*THE DATA*:
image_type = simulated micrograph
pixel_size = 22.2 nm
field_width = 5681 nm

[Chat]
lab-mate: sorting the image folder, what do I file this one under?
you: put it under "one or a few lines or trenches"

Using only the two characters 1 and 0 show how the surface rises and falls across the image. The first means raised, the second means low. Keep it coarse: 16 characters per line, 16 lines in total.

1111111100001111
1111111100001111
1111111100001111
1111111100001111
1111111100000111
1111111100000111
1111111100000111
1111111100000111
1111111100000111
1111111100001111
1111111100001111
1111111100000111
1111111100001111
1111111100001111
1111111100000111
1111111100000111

*WORK ITEM*: Repeat the material word for word from its opening line up to and including the line containing "you: put it".

*EXERCISE SOLUTION*:
image_type = simulated micrograph
pixel_size = 22.2 nm
field_width = 5681 nm

[Chat]
lab-mate: sorting the image folder, what do I file this one under?
you: put it under "one or a few lines or trenches"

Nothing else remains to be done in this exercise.